▶ Supplied data:
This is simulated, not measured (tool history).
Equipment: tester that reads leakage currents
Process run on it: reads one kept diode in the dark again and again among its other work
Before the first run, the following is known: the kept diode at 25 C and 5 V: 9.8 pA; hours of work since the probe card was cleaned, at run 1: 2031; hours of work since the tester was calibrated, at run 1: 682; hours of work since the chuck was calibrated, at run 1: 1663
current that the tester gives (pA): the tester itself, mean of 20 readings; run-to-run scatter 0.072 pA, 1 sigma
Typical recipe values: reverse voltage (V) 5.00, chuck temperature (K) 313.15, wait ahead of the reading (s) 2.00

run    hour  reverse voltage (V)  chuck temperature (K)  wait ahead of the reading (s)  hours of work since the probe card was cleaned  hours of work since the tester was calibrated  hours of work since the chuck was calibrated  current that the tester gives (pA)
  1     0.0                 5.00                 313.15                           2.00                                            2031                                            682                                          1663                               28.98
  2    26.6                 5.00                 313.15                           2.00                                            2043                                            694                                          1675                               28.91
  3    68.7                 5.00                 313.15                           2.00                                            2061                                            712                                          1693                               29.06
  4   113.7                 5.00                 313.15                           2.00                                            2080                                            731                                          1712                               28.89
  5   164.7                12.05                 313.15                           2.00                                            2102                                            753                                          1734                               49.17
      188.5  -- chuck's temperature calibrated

▶ Brief: Reproduce, exactly and without additions, the run of lines from the start of the listing above to the line bearing "Typical recipe values: reverse", inclusive.

▶ Task output:
This is simulated, not measured (tool history).
Equipment: tester that reads leakage currents
Process run on it: reads one kept diode in the dark again and again among its other work
Before the first run, the following is known: the kept diode at 25 C and 5 V: 9.8 pA; hours of work since the probe card was cleaned, at run 1: 2031; hours of work since the tester was calibrated, at run 1: 682; hours of work since the chuck was calibrated, at run 1: 1663
current that the tester gives (pA): the tester itself, mean of 20 readings; run-to-run scatter 0.072 pA, 1 sigma
Typical recipe values: reverse voltage (V) 5.00, chuck temperature (K) 313.15, wait ahead of the reading (s) 2.00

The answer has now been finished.